+++

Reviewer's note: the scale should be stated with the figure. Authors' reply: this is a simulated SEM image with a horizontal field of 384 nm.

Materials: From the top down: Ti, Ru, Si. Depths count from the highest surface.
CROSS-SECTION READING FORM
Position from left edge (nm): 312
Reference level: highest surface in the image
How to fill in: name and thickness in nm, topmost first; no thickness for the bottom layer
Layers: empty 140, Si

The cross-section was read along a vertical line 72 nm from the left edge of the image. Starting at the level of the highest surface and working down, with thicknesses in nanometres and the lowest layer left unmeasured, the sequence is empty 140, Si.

+++

Assignment: Give back every line from the beginning of the records through the line holding "Layers: empty 140, Si", exactly as it reads, and leave out the rest.

Result:
Reviewer's note: the scale should be stated with the figure. Authors' reply: this is a simulated SEM image with a horizontal field of 384 nm.

Materials: From the top down: Ti, Ru, Si. Depths count from the highest surface.
CROSS-SECTION READING FORM
Position from left edge (nm): 312
Reference level: highest surface in the image
How to fill in: name and thickness in nm, topmost first; no thickness for the bottom layer
Layers: empty 140, Si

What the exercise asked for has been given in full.